ASSIGNMENT – Word for word, reproduce every record in the listing below.

[Start of Attachment]

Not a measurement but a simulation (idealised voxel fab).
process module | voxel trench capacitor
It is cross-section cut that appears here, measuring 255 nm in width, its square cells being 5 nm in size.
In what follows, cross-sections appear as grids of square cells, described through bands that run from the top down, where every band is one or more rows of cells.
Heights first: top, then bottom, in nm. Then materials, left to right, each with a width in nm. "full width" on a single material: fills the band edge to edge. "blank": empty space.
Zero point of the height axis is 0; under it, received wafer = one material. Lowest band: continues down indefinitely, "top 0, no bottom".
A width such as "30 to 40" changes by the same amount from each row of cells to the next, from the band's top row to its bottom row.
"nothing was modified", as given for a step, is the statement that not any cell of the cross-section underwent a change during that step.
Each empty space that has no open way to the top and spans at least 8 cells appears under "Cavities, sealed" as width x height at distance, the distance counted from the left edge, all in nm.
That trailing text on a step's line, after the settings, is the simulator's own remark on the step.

[End of Attachment]

RESPONSE –
Not a measurement but a simulation (idealised voxel fab).
process module | voxel trench capacitor
It is cross-section cut that appears here, measuring 255 nm in width, its square cells being 5 nm in size.
In what follows, cross-sections appear as grids of square cells, described through bands that run from the top down, where every band is one or more rows of cells.
Heights first: top, then bottom, in nm. Then materials, left to right, each with a width in nm. "full width" on a single material: fills the band edge to edge. "blank": empty space.
Zero point of the height axis is 0; under it, received wafer = one material. Lowest band: continues down indefinitely, "top 0, no bottom".
A width such as "30 to 40" changes by the same amount from each row of cells to the next, from the band's top row to its bottom row.
"nothing was modified", as given for a step, is the statement that not any cell of the cross-section underwent a change during that step.
Each empty space that has no open way to the top and spans at least 8 cells appears under "Cavities, sealed" as width x height at distance, the distance counted from the left edge, all in nm.
That trailing text on a step's line, after the settings, is the simulator's own remark on the step.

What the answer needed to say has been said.